»»

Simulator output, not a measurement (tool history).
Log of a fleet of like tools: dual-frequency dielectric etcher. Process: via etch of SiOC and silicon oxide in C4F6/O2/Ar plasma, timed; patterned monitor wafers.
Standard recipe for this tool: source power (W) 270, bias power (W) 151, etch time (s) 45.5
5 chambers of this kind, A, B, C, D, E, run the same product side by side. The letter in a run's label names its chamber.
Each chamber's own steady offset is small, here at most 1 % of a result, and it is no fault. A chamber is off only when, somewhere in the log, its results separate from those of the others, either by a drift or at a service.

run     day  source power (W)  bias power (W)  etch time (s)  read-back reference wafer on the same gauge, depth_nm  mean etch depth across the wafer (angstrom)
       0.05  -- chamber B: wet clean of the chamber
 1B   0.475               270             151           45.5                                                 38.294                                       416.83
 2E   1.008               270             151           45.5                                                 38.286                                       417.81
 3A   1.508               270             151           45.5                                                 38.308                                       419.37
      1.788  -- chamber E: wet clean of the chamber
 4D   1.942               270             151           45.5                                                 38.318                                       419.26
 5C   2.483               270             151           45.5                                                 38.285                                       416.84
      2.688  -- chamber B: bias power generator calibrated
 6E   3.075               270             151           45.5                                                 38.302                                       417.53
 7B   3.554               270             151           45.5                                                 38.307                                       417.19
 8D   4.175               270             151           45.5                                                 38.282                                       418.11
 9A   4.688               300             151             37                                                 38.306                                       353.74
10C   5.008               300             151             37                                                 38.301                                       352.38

««

■ **Brief**
From the first line of the entries above to the line with "the wafer (angstrom)", please return every line exactly, keeping both ends.

■ **Worked solution**
Simulator output, not a measurement (tool history).
Log of a fleet of like tools: dual-frequency dielectric etcher. Process: via etch of SiOC and silicon oxide in C4F6/O2/Ar plasma, timed; patterned monitor wafers.
Standard recipe for this tool: source power (W) 270, bias power (W) 151, etch time (s) 45.5
5 chambers of this kind, A, B, C, D, E, run the same product side by side. The letter in a run's label names its chamber.
Each chamber's own steady offset is small, here at most 1 % of a result, and it is no fault. A chamber is off only when, somewhere in the log, its results separate from those of the others, either by a drift or at a service.

run     day  source power (W)  bias power (W)  etch time (s)  read-back reference wafer on the same gauge, depth_nm  mean etch depth across the wafer (angstrom)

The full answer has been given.